### Work instruction
Write the data out again, matching every line exactly.

### Supplied material
BEGIN

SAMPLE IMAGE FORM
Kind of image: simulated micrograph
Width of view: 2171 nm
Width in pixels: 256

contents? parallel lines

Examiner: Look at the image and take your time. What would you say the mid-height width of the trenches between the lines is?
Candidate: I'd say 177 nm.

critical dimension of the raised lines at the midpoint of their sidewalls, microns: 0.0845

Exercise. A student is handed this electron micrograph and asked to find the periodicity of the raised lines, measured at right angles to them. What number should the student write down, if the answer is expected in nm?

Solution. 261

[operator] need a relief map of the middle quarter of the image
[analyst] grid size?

END

### Exercise response
SAMPLE IMAGE FORM
Kind of image: simulated micrograph
Width of view: 2171 nm
Width in pixels: 256

contents? parallel lines

Examiner: Look at the image and take your time. What would you say the mid-height width of the trenches between the lines is?
Candidate: I'd say 177 nm.

critical dimension of the raised lines at the midpoint of their sidewalls, microns: 0.0845

Exercise. A student is handed this electron micrograph and asked to find the periodicity of the raised lines, measured at right angles to them. What number should the student write down, if the answer is expected in nm?

Solution. 261

[operator] need a relief map of the middle quarter of the image
[analyst] grid size?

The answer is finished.